Record set:
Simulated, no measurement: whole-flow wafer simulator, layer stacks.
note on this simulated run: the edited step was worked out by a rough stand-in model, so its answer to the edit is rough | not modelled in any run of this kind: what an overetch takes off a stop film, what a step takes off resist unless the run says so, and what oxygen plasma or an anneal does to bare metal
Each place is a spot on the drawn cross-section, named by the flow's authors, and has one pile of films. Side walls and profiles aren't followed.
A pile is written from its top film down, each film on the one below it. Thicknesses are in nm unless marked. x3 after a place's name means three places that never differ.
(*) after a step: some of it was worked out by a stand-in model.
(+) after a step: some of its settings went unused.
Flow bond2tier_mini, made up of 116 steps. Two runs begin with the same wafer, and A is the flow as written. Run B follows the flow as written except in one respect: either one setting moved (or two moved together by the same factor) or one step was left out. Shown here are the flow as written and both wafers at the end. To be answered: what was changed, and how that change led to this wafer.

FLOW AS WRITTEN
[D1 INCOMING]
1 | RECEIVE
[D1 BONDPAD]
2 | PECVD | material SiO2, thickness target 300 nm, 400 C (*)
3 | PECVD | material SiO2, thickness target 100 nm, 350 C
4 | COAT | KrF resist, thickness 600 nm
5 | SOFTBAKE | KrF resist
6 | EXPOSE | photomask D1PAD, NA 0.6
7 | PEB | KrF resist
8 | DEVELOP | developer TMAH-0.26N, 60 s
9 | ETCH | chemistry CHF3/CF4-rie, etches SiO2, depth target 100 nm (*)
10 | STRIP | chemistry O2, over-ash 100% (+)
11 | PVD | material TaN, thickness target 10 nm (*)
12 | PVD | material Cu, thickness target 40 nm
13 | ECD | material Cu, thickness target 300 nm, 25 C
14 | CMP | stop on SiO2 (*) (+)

Exercise: Would you repeat all the material exactly as it is shown?

Answer box:
Simulated, no measurement: whole-flow wafer simulator, layer stacks.
note on this simulated run: the edited step was worked out by a rough stand-in model, so its answer to the edit is rough | not modelled in any run of this kind: what an overetch takes off a stop film, what a step takes off resist unless the run says so, and what oxygen plasma or an anneal does to bare metal
Each place is a spot on the drawn cross-section, named by the flow's authors, and has one pile of films. Side walls and profiles aren't followed.
A pile is written from its top film down, each film on the one below it. Thicknesses are in nm unless marked. x3 after a place's name means three places that never differ.
(*) after a step: some of it was worked out by a stand-in model.
(+) after a step: some of its settings went unused.
Flow bond2tier_mini, made up of 116 steps. Two runs begin with the same wafer, and A is the flow as written. Run B follows the flow as written except in one respect: either one setting moved (or two moved together by the same factor) or one step was left out. Shown here are the flow as written and both wafers at the end. To be answered: what was changed, and how that change led to this wafer.

FLOW AS WRITTEN
[D1 INCOMING]
1 | RECEIVE
[D1 BONDPAD]
2 | PECVD | material SiO2, thickness target 300 nm, 400 C (*)
3 | PECVD | material SiO2, thickness target 100 nm, 350 C
4 | COAT | KrF resist, thickness 600 nm
5 | SOFTBAKE | KrF resist
6 | EXPOSE | photomask D1PAD, NA 0.6
7 | PEB | KrF resist
8 | DEVELOP | developer TMAH-0.26N, 60 s
9 | ETCH | chemistry CHF3/CF4-rie, etches SiO2, depth target 100 nm (*)
10 | STRIP | chemistry O2, over-ash 100% (+)
11 | PVD | material TaN, thickness target 10 nm (*)
12 | PVD | material Cu, thickness target 40 nm
13 | ECD | material Cu, thickness target 300 nm, 25 C
14 | CMP | stop on SiO2 (*) (+)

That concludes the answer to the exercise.